EXERCISE
Write out the data below exactly, beginning with the first line and ending once the line that has "- 2: op CONFORMAL_DEP" is written.

GIVEN ENTRIES
· · ·

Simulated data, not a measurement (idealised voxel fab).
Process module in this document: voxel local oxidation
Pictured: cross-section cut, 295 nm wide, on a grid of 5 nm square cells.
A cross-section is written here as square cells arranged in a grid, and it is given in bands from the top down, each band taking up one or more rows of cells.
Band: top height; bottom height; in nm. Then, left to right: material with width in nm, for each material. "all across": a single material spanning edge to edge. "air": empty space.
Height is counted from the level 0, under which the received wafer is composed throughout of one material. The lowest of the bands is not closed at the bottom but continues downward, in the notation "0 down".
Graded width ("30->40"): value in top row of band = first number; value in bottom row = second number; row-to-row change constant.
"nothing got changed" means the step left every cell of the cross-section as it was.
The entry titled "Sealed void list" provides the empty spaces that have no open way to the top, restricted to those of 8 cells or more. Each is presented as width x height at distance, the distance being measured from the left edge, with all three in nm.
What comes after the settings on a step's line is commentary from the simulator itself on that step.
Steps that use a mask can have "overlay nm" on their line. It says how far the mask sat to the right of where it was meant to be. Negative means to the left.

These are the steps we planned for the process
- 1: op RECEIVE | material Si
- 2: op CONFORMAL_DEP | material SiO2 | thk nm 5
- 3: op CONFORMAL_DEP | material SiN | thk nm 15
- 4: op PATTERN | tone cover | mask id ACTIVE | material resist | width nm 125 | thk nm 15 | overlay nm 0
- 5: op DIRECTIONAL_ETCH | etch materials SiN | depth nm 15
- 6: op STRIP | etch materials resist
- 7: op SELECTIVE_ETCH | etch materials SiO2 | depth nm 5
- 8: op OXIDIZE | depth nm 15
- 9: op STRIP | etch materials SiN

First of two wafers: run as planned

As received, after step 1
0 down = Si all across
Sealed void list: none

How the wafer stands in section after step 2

· · ·

RESPONSE
Simulated data, not a measurement (idealised voxel fab).
Process module in this document: voxel local oxidation
Pictured: cross-section cut, 295 nm wide, on a grid of 5 nm square cells.
A cross-section is written here as square cells arranged in a grid, and it is given in bands from the top down, each band taking up one or more rows of cells.
Band: top height; bottom height; in nm. Then, left to right: material with width in nm, for each material. "all across": a single material spanning edge to edge. "air": empty space.
Height is counted from the level 0, under which the received wafer is composed throughout of one material. The lowest of the bands is not closed at the bottom but continues downward, in the notation "0 down".
Graded width ("30->40"): value in top row of band = first number; value in bottom row = second number; row-to-row change constant.
"nothing got changed" means the step left every cell of the cross-section as it was.
The entry titled "Sealed void list" provides the empty spaces that have no open way to the top, restricted to those of 8 cells or more. Each is presented as width x height at distance, the distance being measured from the left edge, with all three in nm.
What comes after the settings on a step's line is commentary from the simulator itself on that step.
Steps that use a mask can have "overlay nm" on their line. It says how far the mask sat to the right of where it was meant to be. Negative means to the left.

These are the steps we planned for the process
- 1: op RECEIVE | material Si
- 2: op CONFORMAL_DEP | material SiO2 | thk nm 5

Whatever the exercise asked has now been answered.